== Segment start ==

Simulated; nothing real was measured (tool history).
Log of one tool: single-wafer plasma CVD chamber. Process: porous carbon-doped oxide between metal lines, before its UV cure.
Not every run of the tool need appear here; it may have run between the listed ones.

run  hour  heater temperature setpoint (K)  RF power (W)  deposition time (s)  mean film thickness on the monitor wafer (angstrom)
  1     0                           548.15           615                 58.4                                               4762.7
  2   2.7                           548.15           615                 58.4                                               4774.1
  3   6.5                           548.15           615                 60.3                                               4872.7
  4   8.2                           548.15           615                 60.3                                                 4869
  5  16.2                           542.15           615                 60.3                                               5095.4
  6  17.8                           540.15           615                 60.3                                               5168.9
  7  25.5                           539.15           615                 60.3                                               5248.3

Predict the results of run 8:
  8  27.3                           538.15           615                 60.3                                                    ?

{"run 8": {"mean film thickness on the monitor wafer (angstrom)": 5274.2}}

== Segment end ==

Assignment.
Without altering a single word, reproduce the entries above.

Exercise output.
Simulated; nothing real was measured (tool history).
Log of one tool: single-wafer plasma CVD chamber. Process: porous carbon-doped oxide between metal lines, before its UV cure.
Not every run of the tool need appear here; it may have run between the listed ones.

run  hour  heater temperature setpoint (K)  RF power (W)  deposition time (s)  mean film thickness on the monitor wafer (angstrom)
  1     0                           548.15           615                 58.4                                               4762.7
  2   2.7                           548.15           615                 58.4                                               4774.1
  3   6.5                           548.15           615                 60.3                                               4872.7
  4   8.2                           548.15           615                 60.3                                                 4869
  5  16.2                           542.15           615                 60.3                                               5095.4
  6  17.8                           540.15           615                 60.3                                               5168.9
  7  25.5                           539.15           615                 60.3                                               5248.3

Predict the results of run 8:
  8  27.3                           538.15           615                 60.3                                                    ?

{"run 8": {"mean film thickness on the monitor wafer (angstrom)": 5274.2}}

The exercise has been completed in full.